» **Supplied records**:
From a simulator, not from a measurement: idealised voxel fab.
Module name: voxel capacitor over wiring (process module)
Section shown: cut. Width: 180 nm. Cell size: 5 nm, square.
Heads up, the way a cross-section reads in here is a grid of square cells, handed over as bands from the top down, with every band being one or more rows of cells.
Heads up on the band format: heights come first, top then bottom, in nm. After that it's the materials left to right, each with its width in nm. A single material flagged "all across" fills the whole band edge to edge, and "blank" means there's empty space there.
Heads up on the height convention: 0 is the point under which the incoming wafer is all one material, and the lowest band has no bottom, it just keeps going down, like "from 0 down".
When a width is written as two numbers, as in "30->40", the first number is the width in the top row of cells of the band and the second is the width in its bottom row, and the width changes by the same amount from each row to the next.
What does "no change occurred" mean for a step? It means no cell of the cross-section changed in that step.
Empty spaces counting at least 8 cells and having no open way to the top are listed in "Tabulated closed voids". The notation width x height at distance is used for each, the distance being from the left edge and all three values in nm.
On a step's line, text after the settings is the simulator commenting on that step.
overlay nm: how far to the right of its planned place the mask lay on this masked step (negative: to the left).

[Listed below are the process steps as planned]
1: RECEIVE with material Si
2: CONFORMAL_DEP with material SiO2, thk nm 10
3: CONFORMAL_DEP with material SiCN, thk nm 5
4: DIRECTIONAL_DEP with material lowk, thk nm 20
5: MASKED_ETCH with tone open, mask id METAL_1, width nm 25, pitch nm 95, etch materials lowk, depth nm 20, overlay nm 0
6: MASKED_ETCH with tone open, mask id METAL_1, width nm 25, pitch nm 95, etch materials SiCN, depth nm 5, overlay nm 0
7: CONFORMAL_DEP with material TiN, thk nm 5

» **Action item**: All of the material above is to be repeated exactly.

» **Response**:
From a simulator, not from a measurement: idealised voxel fab.
Module name: voxel capacitor over wiring (process module)
Section shown: cut. Width: 180 nm. Cell size: 5 nm, square.
Heads up, the way a cross-section reads in here is a grid of square cells, handed over as bands from the top down, with every band being one or more rows of cells.
Heads up on the band format: heights come first, top then bottom, in nm. After that it's the materials left to right, each with its width in nm. A single material flagged "all across" fills the whole band edge to edge, and "blank" means there's empty space there.
Heads up on the height convention: 0 is the point under which the incoming wafer is all one material, and the lowest band has no bottom, it just keeps going down, like "from 0 down".
When a width is written as two numbers, as in "30->40", the first number is the width in the top row of cells of the band and the second is the width in its bottom row, and the width changes by the same amount from each row to the next.
What does "no change occurred" mean for a step? It means no cell of the cross-section changed in that step.
Empty spaces counting at least 8 cells and having no open way to the top are listed in "Tabulated closed voids". The notation width x height at distance is used for each, the distance being from the left edge and all three values in nm.
On a step's line, text after the settings is the simulator commenting on that step.
overlay nm: how far to the right of its planned place the mask lay on this masked step (negative: to the left).

[Listed below are the process steps as planned]
1: RECEIVE with material Si
2: CONFORMAL_DEP with material SiO2, thk nm 10
3: CONFORMAL_DEP with material SiCN, thk nm 5
4: DIRECTIONAL_DEP with material lowk, thk nm 20
5: MASKED_ETCH with tone open, mask id METAL_1, width nm 25, pitch nm 95, etch materials lowk, depth nm 20, overlay nm 0
6: MASKED_ETCH with tone open, mask id METAL_1, width nm 25, pitch nm 95, etch materials SiCN, depth nm 5, overlay nm 0
7: CONFORMAL_DEP with material TiN, thk nm 5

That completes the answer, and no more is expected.